(Beginning of Listed records)
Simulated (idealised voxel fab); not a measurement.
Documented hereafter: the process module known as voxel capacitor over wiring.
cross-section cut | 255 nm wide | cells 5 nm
(End of Listed records)

» **Requirement**:
Write down every entry exactly.

» **Task response**:
Simulated (idealised voxel fab); not a measurement.
Documented hereafter: the process module known as voxel capacitor over wiring.
cross-section cut | 255 nm wide | cells 5 nm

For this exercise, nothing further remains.